» **Requirement**
Restate word for word every line from the top of the data below down through the line that holds "run 7E day=2.083".

» **Dataset records**
--*--

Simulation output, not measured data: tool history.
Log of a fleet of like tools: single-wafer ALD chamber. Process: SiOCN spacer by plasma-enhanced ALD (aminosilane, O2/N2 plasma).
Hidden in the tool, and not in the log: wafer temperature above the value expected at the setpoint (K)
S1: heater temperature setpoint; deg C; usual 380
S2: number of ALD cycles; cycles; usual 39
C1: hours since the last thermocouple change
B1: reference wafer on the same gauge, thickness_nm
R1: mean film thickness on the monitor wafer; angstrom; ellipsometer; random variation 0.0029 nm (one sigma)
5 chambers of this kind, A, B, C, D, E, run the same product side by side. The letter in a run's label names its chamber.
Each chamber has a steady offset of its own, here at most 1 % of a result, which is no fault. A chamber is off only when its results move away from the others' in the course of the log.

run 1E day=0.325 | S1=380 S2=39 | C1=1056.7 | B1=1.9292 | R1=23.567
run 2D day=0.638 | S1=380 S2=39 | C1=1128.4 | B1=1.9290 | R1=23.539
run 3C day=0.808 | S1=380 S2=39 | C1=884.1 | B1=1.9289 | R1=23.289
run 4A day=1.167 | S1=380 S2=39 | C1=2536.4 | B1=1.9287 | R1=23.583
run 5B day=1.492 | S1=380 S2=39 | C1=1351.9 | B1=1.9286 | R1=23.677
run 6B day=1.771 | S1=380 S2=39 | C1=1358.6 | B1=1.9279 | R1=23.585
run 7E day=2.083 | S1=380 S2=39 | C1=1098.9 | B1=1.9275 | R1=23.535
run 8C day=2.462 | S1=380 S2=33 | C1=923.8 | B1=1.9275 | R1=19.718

--*--

» **Reply**
Simulation output, not measured data: tool history.
Log of a fleet of like tools: single-wafer ALD chamber. Process: SiOCN spacer by plasma-enhanced ALD (aminosilane, O2/N2 plasma).
Hidden in the tool, and not in the log: wafer temperature above the value expected at the setpoint (K)
S1: heater temperature setpoint; deg C; usual 380
S2: number of ALD cycles; cycles; usual 39
C1: hours since the last thermocouple change
B1: reference wafer on the same gauge, thickness_nm
R1: mean film thickness on the monitor wafer; angstrom; ellipsometer; random variation 0.0029 nm (one sigma)
5 chambers of this kind, A, B, C, D, E, run the same product side by side. The letter in a run's label names its chamber.
Each chamber has a steady offset of its own, here at most 1 % of a result, which is no fault. A chamber is off only when its results move away from the others' in the course of the log.

run 1E day=0.325 | S1=380 S2=39 | C1=1056.7 | B1=1.9292 | R1=23.567
run 2D day=0.638 | S1=380 S2=39 | C1=1128.4 | B1=1.9290 | R1=23.539
run 3C day=0.808 | S1=380 S2=39 | C1=884.1 | B1=1.9289 | R1=23.289
run 4A day=1.167 | S1=380 S2=39 | C1=2536.4 | B1=1.9287 | R1=23.583
run 5B day=1.492 | S1=380 S2=39 | C1=1351.9 | B1=1.9286 | R1=23.677
run 6B day=1.771 | S1=380 S2=39 | C1=1358.6 | B1=1.9279 | R1=23.585
run 7E day=2.083 | S1=380 S2=39 | C1=1098.9 | B1=1.9275 | R1=23.535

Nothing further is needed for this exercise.